▸ WORK ORDER
Transcribe every record exactly as it appears.

▸ RECORDS PROVIDED
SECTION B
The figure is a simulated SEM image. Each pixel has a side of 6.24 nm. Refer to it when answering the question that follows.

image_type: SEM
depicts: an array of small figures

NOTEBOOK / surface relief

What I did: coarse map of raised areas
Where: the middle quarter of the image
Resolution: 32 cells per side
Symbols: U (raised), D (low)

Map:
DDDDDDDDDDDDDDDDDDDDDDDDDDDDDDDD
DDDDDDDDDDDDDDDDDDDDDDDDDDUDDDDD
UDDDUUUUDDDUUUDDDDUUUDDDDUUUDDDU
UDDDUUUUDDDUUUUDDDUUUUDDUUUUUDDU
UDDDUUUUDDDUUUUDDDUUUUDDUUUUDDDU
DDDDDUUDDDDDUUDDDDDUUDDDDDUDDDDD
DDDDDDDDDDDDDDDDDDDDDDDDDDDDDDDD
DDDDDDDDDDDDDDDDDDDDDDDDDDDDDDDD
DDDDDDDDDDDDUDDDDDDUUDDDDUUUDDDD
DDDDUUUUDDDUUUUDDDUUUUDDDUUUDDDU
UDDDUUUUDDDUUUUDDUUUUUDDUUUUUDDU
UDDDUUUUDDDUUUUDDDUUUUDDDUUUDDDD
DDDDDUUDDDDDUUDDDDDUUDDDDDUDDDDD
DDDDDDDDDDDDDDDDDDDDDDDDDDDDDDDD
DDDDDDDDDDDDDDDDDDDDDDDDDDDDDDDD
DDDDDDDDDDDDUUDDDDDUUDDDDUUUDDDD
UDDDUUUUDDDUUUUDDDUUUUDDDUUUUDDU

▸ WORKED SOLUTION
SECTION B
The figure is a simulated SEM image. Each pixel has a side of 6.24 nm. Refer to it when answering the question that follows.

image_type: SEM
depicts: an array of small figures

NOTEBOOK / surface relief

What I did: coarse map of raised areas
Where: the middle quarter of the image
Resolution: 32 cells per side
Symbols: U (raised), D (low)

Map:
DDDDDDDDDDDDDDDDDDDDDDDDDDDDDDDD
DDDDDDDDDDDDDDDDDDDDDDDDDDUDDDDD
UDDDUUUUDDDUUUDDDDUUUDDDDUUUDDDU
UDDDUUUUDDDUUUUDDDUUUUDDUUUUUDDU
UDDDUUUUDDDUUUUDDDUUUUDDUUUUDDDU
DDDDDUUDDDDDUUDDDDDUUDDDDDUDDDDD
DDDDDDDDDDDDDDDDDDDDDDDDDDDDDDDD
DDDDDDDDDDDDDDDDDDDDDDDDDDDDDDDD
DDDDDDDDDDDDUDDDDDDUUDDDDUUUDDDD
DDDDUUUUDDDUUUUDDDUUUUDDDUUUDDDU
UDDDUUUUDDDUUUUDDUUUUUDDUUUUUDDU
UDDDUUUUDDDUUUUDDDUUUUDDDUUUDDDD
DDDDDUUDDDDDUUDDDDDUUDDDDDUDDDDD
DDDDDDDDDDDDDDDDDDDDDDDDDDDDDDDD
DDDDDDDDDDDDDDDDDDDDDDDDDDDDDDDD
DDDDDDDDDDDDUUDDDDDUUDDDDUUUDDDD
UDDDUUUUDDDUUUUDDDUUUUDDDUUUUDDU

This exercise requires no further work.